Could you restate the entries below word for word?

GIVEN ENTRIES Block Start

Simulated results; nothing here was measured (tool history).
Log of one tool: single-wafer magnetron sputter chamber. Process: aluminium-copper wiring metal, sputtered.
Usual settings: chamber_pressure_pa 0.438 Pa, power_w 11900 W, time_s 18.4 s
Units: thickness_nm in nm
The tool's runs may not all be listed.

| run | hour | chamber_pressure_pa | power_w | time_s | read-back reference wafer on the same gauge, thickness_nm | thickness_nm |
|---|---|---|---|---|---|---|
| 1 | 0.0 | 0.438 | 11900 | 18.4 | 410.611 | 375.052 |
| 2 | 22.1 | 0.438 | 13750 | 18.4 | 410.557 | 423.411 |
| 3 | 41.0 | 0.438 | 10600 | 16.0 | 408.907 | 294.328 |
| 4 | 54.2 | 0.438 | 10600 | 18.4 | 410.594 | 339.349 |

GIVEN ENTRIES Block End

**ANSWER AREA:**
Simulated results; nothing here was measured (tool history).
Log of one tool: single-wafer magnetron sputter chamber. Process: aluminium-copper wiring metal, sputtered.
Usual settings: chamber_pressure_pa 0.438 Pa, power_w 11900 W, time_s 18.4 s
Units: thickness_nm in nm
The tool's runs may not all be listed.

| run | hour | chamber_pressure_pa | power_w | time_s | read-back reference wafer on the same gauge, thickness_nm | thickness_nm |
|---|---|---|---|---|---|---|
| 1 | 0.0 | 0.438 | 11900 | 18.4 | 410.611 | 375.052 |
| 2 | 22.1 | 0.438 | 13750 | 18.4 | 410.557 | 423.411 |
| 3 | 41.0 | 0.438 | 10600 | 16.0 | 408.907 | 294.328 |
| 4 | 54.2 | 0.438 | 10600 | 18.4 | 410.594 | 339.349 |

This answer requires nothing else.